* [Given entries]:
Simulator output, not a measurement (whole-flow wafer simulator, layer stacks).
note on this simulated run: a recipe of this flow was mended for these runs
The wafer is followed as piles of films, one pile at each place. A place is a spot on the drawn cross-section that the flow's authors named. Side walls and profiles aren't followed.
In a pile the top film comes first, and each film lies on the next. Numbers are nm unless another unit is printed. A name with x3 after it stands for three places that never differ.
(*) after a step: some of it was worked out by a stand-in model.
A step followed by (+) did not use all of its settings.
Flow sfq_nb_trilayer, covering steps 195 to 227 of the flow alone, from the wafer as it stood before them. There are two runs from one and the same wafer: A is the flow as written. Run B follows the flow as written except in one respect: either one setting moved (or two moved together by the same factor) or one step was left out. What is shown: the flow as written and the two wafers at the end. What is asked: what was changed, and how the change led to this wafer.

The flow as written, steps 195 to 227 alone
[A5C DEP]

* [Requirement]:
Repeat every entry exactly, leaving nothing out.

* [Task response]:
Simulator output, not a measurement (whole-flow wafer simulator, layer stacks).
note on this simulated run: a recipe of this flow was mended for these runs
The wafer is followed as piles of films, one pile at each place. A place is a spot on the drawn cross-section that the flow's authors named. Side walls and profiles aren't followed.
In a pile the top film comes first, and each film lies on the next. Numbers are nm unless another unit is printed. A name with x3 after it stands for three places that never differ.
(*) after a step: some of it was worked out by a stand-in model.
A step followed by (+) did not use all of its settings.
Flow sfq_nb_trilayer, covering steps 195 to 227 of the flow alone, from the wafer as it stood before them. There are two runs from one and the same wafer: A is the flow as written. Run B follows the flow as written except in one respect: either one setting moved (or two moved together by the same factor) or one step was left out. What is shown: the flow as written and the two wafers at the end. What is asked: what was changed, and how the change led to this wafer.

The flow as written, steps 195 to 227 alone
[A5C DEP]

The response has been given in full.